Required action => When the line containing "L211 | day 6" is found in the data below, copy it and each line after it through the line containing "L225 | day 10", exactly and with no others.

-=-=-
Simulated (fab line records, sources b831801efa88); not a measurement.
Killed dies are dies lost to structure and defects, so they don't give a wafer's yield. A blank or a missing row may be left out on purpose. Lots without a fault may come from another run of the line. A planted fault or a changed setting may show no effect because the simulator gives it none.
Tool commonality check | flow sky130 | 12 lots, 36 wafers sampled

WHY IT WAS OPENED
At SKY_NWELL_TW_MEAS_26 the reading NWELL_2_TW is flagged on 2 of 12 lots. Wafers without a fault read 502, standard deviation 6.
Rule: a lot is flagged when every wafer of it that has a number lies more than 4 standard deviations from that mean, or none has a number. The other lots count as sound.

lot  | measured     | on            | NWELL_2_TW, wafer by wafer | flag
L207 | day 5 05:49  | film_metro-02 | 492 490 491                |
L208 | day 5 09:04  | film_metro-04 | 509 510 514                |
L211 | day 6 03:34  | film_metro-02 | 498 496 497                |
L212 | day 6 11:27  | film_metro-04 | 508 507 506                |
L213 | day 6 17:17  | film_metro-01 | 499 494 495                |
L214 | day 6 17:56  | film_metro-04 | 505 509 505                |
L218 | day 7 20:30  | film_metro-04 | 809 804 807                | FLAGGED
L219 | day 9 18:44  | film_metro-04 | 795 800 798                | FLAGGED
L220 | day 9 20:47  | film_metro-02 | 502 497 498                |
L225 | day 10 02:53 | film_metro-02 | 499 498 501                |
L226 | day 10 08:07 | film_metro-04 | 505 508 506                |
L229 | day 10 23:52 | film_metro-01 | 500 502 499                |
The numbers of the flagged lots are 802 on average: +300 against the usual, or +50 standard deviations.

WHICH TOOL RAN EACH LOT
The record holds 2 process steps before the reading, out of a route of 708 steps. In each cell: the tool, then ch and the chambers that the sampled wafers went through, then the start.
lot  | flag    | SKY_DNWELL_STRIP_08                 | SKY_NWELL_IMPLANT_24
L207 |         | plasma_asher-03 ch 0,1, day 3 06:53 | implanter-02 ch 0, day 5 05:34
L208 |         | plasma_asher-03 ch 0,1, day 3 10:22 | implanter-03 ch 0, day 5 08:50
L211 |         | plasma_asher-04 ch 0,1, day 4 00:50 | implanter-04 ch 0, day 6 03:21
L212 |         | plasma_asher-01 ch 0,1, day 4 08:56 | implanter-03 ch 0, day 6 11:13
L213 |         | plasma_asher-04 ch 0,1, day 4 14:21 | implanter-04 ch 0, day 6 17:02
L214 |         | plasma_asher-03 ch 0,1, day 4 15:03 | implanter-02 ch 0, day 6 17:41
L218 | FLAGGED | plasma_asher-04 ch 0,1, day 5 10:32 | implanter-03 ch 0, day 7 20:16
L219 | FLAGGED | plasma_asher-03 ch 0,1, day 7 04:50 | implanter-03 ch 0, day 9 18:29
-=-=-

Answer space =>
L211 | day 6 03:34  | film_metro-02 | 498 496 497                |
L212 | day 6 11:27  | film_metro-04 | 508 507 506                |
L213 | day 6 17:17  | film_metro-01 | 499 494 495                |
L214 | day 6 17:56  | film_metro-04 | 505 509 505                |
L218 | day 7 20:30  | film_metro-04 | 809 804 807                | FLAGGED
L219 | day 9 18:44  | film_metro-04 | 795 800 798                | FLAGGED
L220 | day 9 20:47  | film_metro-02 | 502 497 498                |
L225 | day 10 02:53 | film_metro-02 | 499 498 501                |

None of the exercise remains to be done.